§ **WORK INSTRUCTION**
Using the data below, return the stretch from the line that contains "Each setting must" through the line that contains "D: lands further", both included, exactly as it stands and nothing beyond it.

§ **DATA SHOWN**
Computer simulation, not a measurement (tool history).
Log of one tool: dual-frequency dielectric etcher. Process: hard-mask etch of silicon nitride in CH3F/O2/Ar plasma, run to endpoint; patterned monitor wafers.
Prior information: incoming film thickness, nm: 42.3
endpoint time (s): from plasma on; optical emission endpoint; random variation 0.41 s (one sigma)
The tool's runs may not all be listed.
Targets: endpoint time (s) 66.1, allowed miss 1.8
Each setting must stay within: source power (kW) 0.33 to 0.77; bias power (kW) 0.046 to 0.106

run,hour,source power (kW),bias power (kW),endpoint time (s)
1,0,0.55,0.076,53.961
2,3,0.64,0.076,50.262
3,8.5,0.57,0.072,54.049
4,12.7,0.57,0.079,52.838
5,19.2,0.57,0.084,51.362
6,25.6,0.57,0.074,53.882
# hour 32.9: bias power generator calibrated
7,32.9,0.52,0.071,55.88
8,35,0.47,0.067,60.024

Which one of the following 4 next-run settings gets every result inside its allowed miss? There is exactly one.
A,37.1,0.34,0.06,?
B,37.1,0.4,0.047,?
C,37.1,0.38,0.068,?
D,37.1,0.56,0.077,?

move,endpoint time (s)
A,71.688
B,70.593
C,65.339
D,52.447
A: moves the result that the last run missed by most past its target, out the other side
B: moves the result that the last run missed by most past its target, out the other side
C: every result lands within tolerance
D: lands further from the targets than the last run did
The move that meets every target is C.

§ **ANSWER SPACE**
Each setting must stay within: source power (kW) 0.33 to 0.77; bias power (kW) 0.046 to 0.106

run,hour,source power (kW),bias power (kW),endpoint time (s)
1,0,0.55,0.076,53.961
2,3,0.64,0.076,50.262
3,8.5,0.57,0.072,54.049
4,12.7,0.57,0.079,52.838
5,19.2,0.57,0.084,51.362
6,25.6,0.57,0.074,53.882
# hour 32.9: bias power generator calibrated
7,32.9,0.52,0.071,55.88
8,35,0.47,0.067,60.024

Which one of the following 4 next-run settings gets every result inside its allowed miss? There is exactly one.
A,37.1,0.34,0.06,?
B,37.1,0.4,0.047,?
C,37.1,0.38,0.068,?
D,37.1,0.56,0.077,?

move,endpoint time (s)
A,71.688
B,70.593
C,65.339
D,52.447
A: moves the result that the last run missed by most past its target, out the other side
B: moves the result that the last run missed by most past its target, out the other side
C: every result lands within tolerance
D: lands further from the targets than the last run did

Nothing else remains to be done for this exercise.